■ **Work item**:
From the first line of the material below to the line containing "alike: readings whose", repeat every line exactly and add nothing.

○ ○ ○ ○ ○ ○ ○

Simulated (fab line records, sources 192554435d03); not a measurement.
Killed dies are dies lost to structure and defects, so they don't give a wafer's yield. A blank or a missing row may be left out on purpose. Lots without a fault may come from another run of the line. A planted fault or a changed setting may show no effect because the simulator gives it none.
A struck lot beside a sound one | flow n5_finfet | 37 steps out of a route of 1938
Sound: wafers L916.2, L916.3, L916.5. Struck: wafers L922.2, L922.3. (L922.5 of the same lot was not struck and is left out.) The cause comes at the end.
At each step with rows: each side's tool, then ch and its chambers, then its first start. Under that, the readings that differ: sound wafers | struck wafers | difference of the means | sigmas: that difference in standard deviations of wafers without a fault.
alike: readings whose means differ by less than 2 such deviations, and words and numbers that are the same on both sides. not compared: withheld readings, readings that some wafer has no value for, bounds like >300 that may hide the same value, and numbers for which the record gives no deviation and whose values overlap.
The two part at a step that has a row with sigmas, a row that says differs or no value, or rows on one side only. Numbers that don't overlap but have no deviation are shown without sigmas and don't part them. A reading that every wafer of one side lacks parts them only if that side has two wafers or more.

○ ○ ○ ○ ○ ○ ○

■ **Task response**:
Simulated (fab line records, sources 192554435d03); not a measurement.
Killed dies are dies lost to structure and defects, so they don't give a wafer's yield. A blank or a missing row may be left out on purpose. Lots without a fault may come from another run of the line. A planted fault or a changed setting may show no effect because the simulator gives it none.
A struck lot beside a sound one | flow n5_finfet | 37 steps out of a route of 1938
Sound: wafers L916.2, L916.3, L916.5. Struck: wafers L922.2, L922.3. (L922.5 of the same lot was not struck and is left out.) The cause comes at the end.
At each step with rows: each side's tool, then ch and its chambers, then its first start. Under that, the readings that differ: sound wafers | struck wafers | difference of the means | sigmas: that difference in standard deviations of wafers without a fault.
alike: readings whose means differ by less than 2 such deviations, and words and numbers that are the same on both sides. not compared: withheld readings, readings that some wafer has no value for, bounds like >300 that may hide the same value, and numbers for which the record gives no deviation and whose values overlap.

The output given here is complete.